════════════════════
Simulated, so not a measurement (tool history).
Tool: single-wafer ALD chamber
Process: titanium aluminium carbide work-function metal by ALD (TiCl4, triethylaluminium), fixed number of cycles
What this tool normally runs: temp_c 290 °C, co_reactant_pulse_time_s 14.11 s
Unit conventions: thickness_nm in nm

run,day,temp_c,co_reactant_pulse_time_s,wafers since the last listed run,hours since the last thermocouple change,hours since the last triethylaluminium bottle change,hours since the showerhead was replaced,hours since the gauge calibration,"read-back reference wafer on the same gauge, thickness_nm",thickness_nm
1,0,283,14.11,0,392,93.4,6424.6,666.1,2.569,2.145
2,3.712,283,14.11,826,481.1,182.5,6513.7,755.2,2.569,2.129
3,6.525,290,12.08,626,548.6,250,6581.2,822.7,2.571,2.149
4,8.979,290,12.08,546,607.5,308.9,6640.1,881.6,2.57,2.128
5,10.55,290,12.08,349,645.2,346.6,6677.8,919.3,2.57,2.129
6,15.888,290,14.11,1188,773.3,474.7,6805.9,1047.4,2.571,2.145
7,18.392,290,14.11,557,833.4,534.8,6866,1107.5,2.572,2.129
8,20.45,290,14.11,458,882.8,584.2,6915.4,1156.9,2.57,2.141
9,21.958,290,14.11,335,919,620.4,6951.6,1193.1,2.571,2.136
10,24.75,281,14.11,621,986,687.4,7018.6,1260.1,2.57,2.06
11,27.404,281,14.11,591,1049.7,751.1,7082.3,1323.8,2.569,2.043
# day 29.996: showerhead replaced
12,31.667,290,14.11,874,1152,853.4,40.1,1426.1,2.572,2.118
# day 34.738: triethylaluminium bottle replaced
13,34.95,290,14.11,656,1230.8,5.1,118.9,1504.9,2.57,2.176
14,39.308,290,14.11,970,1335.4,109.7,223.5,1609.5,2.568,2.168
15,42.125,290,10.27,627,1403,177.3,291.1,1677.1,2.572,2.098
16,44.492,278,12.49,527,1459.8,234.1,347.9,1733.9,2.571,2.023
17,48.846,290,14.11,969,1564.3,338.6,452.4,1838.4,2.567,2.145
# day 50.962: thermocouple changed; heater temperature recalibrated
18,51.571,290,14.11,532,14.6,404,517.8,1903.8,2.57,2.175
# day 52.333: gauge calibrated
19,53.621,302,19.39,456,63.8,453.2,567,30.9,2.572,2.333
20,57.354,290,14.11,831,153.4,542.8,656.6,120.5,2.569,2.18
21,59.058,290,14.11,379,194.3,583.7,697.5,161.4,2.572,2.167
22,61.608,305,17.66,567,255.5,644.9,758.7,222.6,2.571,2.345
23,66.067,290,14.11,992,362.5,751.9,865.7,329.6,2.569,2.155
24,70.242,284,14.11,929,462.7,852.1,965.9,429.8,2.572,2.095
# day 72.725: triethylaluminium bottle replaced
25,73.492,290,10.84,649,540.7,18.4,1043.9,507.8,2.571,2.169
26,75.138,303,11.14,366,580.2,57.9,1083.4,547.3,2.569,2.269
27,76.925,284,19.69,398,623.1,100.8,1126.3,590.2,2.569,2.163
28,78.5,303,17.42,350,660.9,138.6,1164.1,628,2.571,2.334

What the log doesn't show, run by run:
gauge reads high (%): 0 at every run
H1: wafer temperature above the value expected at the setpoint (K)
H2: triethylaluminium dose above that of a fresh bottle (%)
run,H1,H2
════════════════════

** WORK ITEM **
In the entries above, restate word for word the lines between the one holding "14,39.308,290,14.11,970,1335.4,109.7,223.5,1609.5,2.568,2.168" and the one holding "20,57.354,290,14.11,831,153.4,542.8,656.6,120.5,2.569,2.18", inclusive, and nothing besides.

** WRITTEN RESPONSE **
14,39.308,290,14.11,970,1335.4,109.7,223.5,1609.5,2.568,2.168
15,42.125,290,10.27,627,1403,177.3,291.1,1677.1,2.572,2.098
16,44.492,278,12.49,527,1459.8,234.1,347.9,1733.9,2.571,2.023
17,48.846,290,14.11,969,1564.3,338.6,452.4,1838.4,2.567,2.145
# day 50.962: thermocouple changed; heater temperature recalibrated
18,51.571,290,14.11,532,14.6,404,517.8,1903.8,2.57,2.175
# day 52.333: gauge calibrated
19,53.621,302,19.39,456,63.8,453.2,567,30.9,2.572,2.333
20,57.354,290,14.11,831,153.4,542.8,656.6,120.5,2.569,2.18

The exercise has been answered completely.